**Assigned task:**
Set down the material in full. Keep every line exactly as it is.

**Data records:**
=-=-=-=-=

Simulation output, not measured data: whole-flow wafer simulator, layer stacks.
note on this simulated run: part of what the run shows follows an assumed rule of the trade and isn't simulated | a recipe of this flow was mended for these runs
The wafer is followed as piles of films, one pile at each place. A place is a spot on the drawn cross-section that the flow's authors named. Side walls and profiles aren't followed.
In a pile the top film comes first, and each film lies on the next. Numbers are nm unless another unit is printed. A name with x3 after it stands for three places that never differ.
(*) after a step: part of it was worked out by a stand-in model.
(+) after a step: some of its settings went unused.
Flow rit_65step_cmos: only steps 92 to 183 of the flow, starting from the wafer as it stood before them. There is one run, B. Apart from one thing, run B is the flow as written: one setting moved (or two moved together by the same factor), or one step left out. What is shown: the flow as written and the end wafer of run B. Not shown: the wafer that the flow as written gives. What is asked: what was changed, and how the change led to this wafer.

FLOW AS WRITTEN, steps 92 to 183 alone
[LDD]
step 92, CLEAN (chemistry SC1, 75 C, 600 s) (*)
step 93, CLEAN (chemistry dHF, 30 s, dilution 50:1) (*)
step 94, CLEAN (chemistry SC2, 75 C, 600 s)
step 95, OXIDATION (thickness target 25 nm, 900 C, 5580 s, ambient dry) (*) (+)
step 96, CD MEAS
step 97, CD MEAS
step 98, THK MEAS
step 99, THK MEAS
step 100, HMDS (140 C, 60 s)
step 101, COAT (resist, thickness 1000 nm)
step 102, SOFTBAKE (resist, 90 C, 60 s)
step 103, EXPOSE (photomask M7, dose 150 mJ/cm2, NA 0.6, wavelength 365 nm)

=-=-=-=-=

**Your response:**
Simulation output, not measured data: whole-flow wafer simulator, layer stacks.
note on this simulated run: part of what the run shows follows an assumed rule of the trade and isn't simulated | a recipe of this flow was mended for these runs
The wafer is followed as piles of films, one pile at each place. A place is a spot on the drawn cross-section that the flow's authors named. Side walls and profiles aren't followed.
In a pile the top film comes first, and each film lies on the next. Numbers are nm unless another unit is printed. A name with x3 after it stands for three places that never differ.
(*) after a step: part of it was worked out by a stand-in model.
(+) after a step: some of its settings went unused.
Flow rit_65step_cmos: only steps 92 to 183 of the flow, starting from the wafer as it stood before them. There is one run, B. Apart from one thing, run B is the flow as written: one setting moved (or two moved together by the same factor), or one step left out. What is shown: the flow as written and the end wafer of run B. Not shown: the wafer that the flow as written gives. What is asked: what was changed, and how the change led to this wafer.

FLOW AS WRITTEN, steps 92 to 183 alone
[LDD]
step 92, CLEAN (chemistry SC1, 75 C, 600 s) (*)
step 93, CLEAN (chemistry dHF, 30 s, dilution 50:1) (*)
step 94, CLEAN (chemistry SC2, 75 C, 600 s)
step 95, OXIDATION (thickness target 25 nm, 900 C, 5580 s, ambient dry) (*) (+)
step 96, CD MEAS
step 97, CD MEAS
step 98, THK MEAS
step 99, THK MEAS
step 100, HMDS (140 C, 60 s)
step 101, COAT (resist, thickness 1000 nm)
step 102, SOFTBAKE (resist, 90 C, 60 s)
step 103, EXPOSE (photomask M7, dose 150 mJ/cm2, NA 0.6, wavelength 365 nm)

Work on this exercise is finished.